ASSIGNED TASK: Would you restate the entries below exactly, keeping every line?

-------------------------

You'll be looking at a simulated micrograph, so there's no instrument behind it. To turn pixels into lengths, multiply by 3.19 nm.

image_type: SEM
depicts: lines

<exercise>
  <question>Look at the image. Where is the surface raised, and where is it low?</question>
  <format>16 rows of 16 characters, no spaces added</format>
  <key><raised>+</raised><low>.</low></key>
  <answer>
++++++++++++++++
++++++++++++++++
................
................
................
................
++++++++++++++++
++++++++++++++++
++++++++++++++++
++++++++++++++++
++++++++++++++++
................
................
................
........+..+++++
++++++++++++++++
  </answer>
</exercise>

-------------------------

REPLY:
You'll be looking at a simulated micrograph, so there's no instrument behind it. To turn pixels into lengths, multiply by 3.19 nm.

image_type: SEM
depicts: lines

<exercise>
  <question>Look at the image. Where is the surface raised, and where is it low?</question>
  <format>16 rows of 16 characters, no spaces added</format>
  <key><raised>+</raised><low>.</low></key>
  <answer>
++++++++++++++++
++++++++++++++++
................
................
................
................
++++++++++++++++
++++++++++++++++
++++++++++++++++
++++++++++++++++
++++++++++++++++
................
................
................
........+..+++++
++++++++++++++++
  </answer>
</exercise>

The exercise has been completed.